WORK REQUEST
Write out all of the data again, exactly as it reads.

DATASET RECORDS
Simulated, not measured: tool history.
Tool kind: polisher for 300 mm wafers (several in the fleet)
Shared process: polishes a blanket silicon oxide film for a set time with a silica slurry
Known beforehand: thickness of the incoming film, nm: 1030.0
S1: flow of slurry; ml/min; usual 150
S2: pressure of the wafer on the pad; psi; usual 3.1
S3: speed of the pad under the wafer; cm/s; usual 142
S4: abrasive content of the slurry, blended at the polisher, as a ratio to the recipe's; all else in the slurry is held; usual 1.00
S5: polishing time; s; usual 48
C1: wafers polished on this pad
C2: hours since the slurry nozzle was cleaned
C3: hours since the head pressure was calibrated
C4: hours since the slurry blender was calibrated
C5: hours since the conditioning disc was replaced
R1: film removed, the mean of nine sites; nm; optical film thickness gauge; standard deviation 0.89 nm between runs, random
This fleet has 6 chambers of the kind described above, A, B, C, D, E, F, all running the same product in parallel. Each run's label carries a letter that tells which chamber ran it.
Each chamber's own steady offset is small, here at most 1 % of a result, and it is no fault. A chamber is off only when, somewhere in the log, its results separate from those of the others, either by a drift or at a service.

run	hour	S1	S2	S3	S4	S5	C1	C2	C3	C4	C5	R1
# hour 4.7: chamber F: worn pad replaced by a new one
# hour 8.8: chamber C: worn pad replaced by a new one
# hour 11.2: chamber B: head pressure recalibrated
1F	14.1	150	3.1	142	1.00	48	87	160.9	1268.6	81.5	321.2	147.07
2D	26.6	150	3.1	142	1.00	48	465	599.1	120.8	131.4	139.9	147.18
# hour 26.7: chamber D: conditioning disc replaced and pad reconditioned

ANSWER SECTION
Simulated, not measured: tool history.
Tool kind: polisher for 300 mm wafers (several in the fleet)
Shared process: polishes a blanket silicon oxide film for a set time with a silica slurry
Known beforehand: thickness of the incoming film, nm: 1030.0
S1: flow of slurry; ml/min; usual 150
S2: pressure of the wafer on the pad; psi; usual 3.1
S3: speed of the pad under the wafer; cm/s; usual 142
S4: abrasive content of the slurry, blended at the polisher, as a ratio to the recipe's; all else in the slurry is held; usual 1.00
S5: polishing time; s; usual 48
C1: wafers polished on this pad
C2: hours since the slurry nozzle was cleaned
C3: hours since the head pressure was calibrated
C4: hours since the slurry blender was calibrated
C5: hours since the conditioning disc was replaced
R1: film removed, the mean of nine sites; nm; optical film thickness gauge; standard deviation 0.89 nm between runs, random
This fleet has 6 chambers of the kind described above, A, B, C, D, E, F, all running the same product in parallel. Each run's label carries a letter that tells which chamber ran it.
Each chamber's own steady offset is small, here at most 1 % of a result, and it is no fault. A chamber is off only when, somewhere in the log, its results separate from those of the others, either by a drift or at a service.

run	hour	S1	S2	S3	S4	S5	C1	C2	C3	C4	C5	R1
# hour 4.7: chamber F: worn pad replaced by a new one
# hour 8.8: chamber C: worn pad replaced by a new one
# hour 11.2: chamber B: head pressure recalibrated
1F	14.1	150	3.1	142	1.00	48	87	160.9	1268.6	81.5	321.2	147.07
2D	26.6	150	3.1	142	1.00	48	465	599.1	120.8	131.4	139.9	147.18
# hour 26.7: chamber D: conditioning disc replaced and pad reconditioned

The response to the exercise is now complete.